◆ **Work order**
Reproduce precisely the lines of the listing below, starting with the line that contains "- pvd sputter-03" and stopping after the line that contains "Remaining after the"; include nothing else.

Start of Dataset extract

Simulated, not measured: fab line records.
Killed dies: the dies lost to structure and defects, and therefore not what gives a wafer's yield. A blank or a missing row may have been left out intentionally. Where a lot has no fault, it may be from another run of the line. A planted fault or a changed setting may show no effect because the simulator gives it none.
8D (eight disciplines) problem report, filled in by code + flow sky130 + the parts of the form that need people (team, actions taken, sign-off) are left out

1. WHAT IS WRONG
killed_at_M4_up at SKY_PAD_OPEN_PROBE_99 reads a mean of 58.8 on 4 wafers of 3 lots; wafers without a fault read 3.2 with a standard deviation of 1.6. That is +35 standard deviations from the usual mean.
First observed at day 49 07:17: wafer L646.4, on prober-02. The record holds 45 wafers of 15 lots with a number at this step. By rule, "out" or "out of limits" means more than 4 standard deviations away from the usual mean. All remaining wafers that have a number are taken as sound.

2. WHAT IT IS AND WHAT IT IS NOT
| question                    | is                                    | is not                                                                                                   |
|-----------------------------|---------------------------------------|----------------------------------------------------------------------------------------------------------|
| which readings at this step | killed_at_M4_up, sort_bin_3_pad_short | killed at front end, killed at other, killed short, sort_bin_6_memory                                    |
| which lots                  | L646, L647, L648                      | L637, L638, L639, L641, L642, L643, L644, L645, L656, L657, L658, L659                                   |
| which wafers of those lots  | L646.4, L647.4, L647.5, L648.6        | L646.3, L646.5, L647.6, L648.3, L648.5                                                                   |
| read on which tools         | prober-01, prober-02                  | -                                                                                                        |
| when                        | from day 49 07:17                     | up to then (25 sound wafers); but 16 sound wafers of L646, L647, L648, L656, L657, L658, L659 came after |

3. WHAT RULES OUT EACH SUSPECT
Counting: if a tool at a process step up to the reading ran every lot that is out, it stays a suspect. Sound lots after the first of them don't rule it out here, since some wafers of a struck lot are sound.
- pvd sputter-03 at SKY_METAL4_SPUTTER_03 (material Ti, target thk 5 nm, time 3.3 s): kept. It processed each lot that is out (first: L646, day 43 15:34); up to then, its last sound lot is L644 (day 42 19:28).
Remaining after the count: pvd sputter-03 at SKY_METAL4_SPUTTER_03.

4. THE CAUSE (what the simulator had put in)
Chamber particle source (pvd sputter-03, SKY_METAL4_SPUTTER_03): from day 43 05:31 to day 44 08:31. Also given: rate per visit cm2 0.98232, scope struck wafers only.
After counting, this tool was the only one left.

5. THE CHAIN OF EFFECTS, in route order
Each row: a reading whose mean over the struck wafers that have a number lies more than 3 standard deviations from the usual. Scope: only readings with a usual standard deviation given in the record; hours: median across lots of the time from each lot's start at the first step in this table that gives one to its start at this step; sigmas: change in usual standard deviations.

End of Dataset extract

◆ **Written solution**
- pvd sputter-03 at SKY_METAL4_SPUTTER_03 (material Ti, target thk 5 nm, time 3.3 s): kept. It processed each lot that is out (first: L646, day 43 15:34); up to then, its last sound lot is L644 (day 42 19:28).
Remaining after the count: pvd sputter-03 at SKY_METAL4_SPUTTER_03.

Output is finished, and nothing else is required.